• Work order: Copy word for word the lines from the start of the records through the line that contains "Killed dies: the", both included.

• Extracted records:
= Beginning of Section =

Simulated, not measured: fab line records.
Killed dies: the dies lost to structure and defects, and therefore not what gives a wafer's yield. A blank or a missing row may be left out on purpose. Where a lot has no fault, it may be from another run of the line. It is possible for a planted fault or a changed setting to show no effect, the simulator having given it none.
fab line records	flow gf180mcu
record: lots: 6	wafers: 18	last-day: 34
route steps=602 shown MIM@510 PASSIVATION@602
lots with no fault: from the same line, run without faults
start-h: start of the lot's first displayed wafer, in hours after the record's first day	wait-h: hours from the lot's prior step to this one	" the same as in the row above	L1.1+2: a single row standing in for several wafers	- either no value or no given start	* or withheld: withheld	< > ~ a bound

= End of Section =

• Written solution:
Simulated, not measured: fab line records.
Killed dies: the dies lost to structure and defects, and therefore not what gives a wafer's yield. A blank or a missing row may be left out on purpose. Where a lot has no fault, it may be from another run of the line. It is possible for a planted fault or a changed setting to show no effect, the simulator having given it none.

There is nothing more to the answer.